> [REQUIRED ACTION]: Below are records; transcribe each one exactly.

BEGIN DATA UNDER STUDY

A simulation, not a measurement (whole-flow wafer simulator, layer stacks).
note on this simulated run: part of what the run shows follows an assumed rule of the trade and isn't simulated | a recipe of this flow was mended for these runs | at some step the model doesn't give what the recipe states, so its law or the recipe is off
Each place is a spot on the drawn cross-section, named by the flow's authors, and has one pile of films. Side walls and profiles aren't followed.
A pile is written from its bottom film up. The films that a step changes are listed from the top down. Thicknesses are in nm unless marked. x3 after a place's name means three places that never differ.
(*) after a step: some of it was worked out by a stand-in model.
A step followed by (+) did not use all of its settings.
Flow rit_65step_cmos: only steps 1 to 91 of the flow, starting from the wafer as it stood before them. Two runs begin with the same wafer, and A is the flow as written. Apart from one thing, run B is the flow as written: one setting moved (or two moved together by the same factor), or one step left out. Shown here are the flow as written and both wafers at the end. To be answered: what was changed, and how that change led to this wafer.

END DATA UNDER STUDY

> [RESPONSE BOX]:
A simulation, not a measurement (whole-flow wafer simulator, layer stacks).
note on this simulated run: part of what the run shows follows an assumed rule of the trade and isn't simulated | a recipe of this flow was mended for these runs | at some step the model doesn't give what the recipe states, so its law or the recipe is off
Each place is a spot on the drawn cross-section, named by the flow's authors, and has one pile of films. Side walls and profiles aren't followed.
A pile is written from its bottom film up. The films that a step changes are listed from the top down. Thicknesses are in nm unless marked. x3 after a place's name means three places that never differ.
(*) after a step: some of it was worked out by a stand-in model.
A step followed by (+) did not use all of its settings.
Flow rit_65step_cmos: only steps 1 to 91 of the flow, starting from the wafer as it stood before them. Two runs begin with the same wafer, and A is the flow as written. Apart from one thing, run B is the flow as written: one setting moved (or two moved together by the same factor), or one step left out. Shown here are the flow as written and both wafers at the end. To be answered: what was changed, and how that change led to this wafer.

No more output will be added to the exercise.